Work item: Please transcribe each of the records exactly as given.

Data extracts:
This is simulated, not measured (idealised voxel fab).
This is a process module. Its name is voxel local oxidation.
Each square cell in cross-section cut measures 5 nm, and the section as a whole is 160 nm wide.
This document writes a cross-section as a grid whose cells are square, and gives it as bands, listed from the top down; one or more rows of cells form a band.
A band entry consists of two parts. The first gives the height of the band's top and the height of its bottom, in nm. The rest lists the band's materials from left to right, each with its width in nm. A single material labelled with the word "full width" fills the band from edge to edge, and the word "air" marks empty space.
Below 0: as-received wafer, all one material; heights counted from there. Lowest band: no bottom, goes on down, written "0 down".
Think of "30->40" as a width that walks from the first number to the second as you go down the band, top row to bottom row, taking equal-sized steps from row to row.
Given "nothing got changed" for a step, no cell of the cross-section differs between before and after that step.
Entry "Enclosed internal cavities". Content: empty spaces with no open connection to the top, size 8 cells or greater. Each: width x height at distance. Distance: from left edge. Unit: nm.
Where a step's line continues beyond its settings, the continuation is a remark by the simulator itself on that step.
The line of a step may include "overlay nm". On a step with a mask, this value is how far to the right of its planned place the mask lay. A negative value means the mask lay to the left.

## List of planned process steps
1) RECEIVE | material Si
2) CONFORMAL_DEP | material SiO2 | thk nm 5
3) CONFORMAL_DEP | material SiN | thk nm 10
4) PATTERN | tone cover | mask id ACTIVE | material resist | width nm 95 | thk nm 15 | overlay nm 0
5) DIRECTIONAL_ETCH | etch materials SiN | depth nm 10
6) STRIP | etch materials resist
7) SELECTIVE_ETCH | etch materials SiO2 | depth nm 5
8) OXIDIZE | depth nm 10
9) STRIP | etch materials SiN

Exercise output:
This is simulated, not measured (idealised voxel fab).
This is a process module. Its name is voxel local oxidation.
Each square cell in cross-section cut measures 5 nm, and the section as a whole is 160 nm wide.
This document writes a cross-section as a grid whose cells are square, and gives it as bands, listed from the top down; one or more rows of cells form a band.
A band entry consists of two parts. The first gives the height of the band's top and the height of its bottom, in nm. The rest lists the band's materials from left to right, each with its width in nm. A single material labelled with the word "full width" fills the band from edge to edge, and the word "air" marks empty space.
Below 0: as-received wafer, all one material; heights counted from there. Lowest band: no bottom, goes on down, written "0 down".
Think of "30->40" as a width that walks from the first number to the second as you go down the band, top row to bottom row, taking equal-sized steps from row to row.
Given "nothing got changed" for a step, no cell of the cross-section differs between before and after that step.
Entry "Enclosed internal cavities". Content: empty spaces with no open connection to the top, size 8 cells or greater. Each: width x height at distance. Distance: from left edge. Unit: nm.
Where a step's line continues beyond its settings, the continuation is a remark by the simulator itself on that step.
The line of a step may include "overlay nm". On a step with a mask, this value is how far to the right of its planned place the mask lay. A negative value means the mask lay to the left.

## List of planned process steps
1) RECEIVE | material Si
2) CONFORMAL_DEP | material SiO2 | thk nm 5
3) CONFORMAL_DEP | material SiN | thk nm 10
4) PATTERN | tone cover | mask id ACTIVE | material resist | width nm 95 | thk nm 15 | overlay nm 0
5) DIRECTIONAL_ETCH | etch materials SiN | depth nm 10
6) STRIP | etch materials resist
7) SELECTIVE_ETCH | etch materials SiO2 | depth nm 5
8) OXIDIZE | depth nm 10
9) STRIP | etch materials SiN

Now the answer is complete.